**DATA SHOWN**
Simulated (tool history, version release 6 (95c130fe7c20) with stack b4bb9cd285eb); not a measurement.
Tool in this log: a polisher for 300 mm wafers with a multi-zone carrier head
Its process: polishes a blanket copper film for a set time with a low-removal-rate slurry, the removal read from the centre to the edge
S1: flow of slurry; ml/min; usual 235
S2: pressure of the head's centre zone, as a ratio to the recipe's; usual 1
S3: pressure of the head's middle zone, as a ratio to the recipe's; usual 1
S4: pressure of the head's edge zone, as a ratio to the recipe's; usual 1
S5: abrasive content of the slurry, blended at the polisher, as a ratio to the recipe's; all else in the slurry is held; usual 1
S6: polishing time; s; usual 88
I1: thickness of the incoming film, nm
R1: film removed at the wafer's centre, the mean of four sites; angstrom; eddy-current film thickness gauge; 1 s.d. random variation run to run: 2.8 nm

**WORK ITEM**
Transcribe each line of the material without any alteration.

**EXERCISE RESULT**
Simulated (tool history, version release 6 (95c130fe7c20) with stack b4bb9cd285eb); not a measurement.
Tool in this log: a polisher for 300 mm wafers with a multi-zone carrier head
Its process: polishes a blanket copper film for a set time with a low-removal-rate slurry, the removal read from the centre to the edge
S1: flow of slurry; ml/min; usual 235
S2: pressure of the head's centre zone, as a ratio to the recipe's; usual 1
S3: pressure of the head's middle zone, as a ratio to the recipe's; usual 1
S4: pressure of the head's edge zone, as a ratio to the recipe's; usual 1
S5: abrasive content of the slurry, blended at the polisher, as a ratio to the recipe's; all else in the slurry is held; usual 1
S6: polishing time; s; usual 88
I1: thickness of the incoming film, nm
R1: film removed at the wafer's centre, the mean of four sites; angstrom; eddy-current film thickness gauge; 1 s.d. random variation run to run: 2.8 nm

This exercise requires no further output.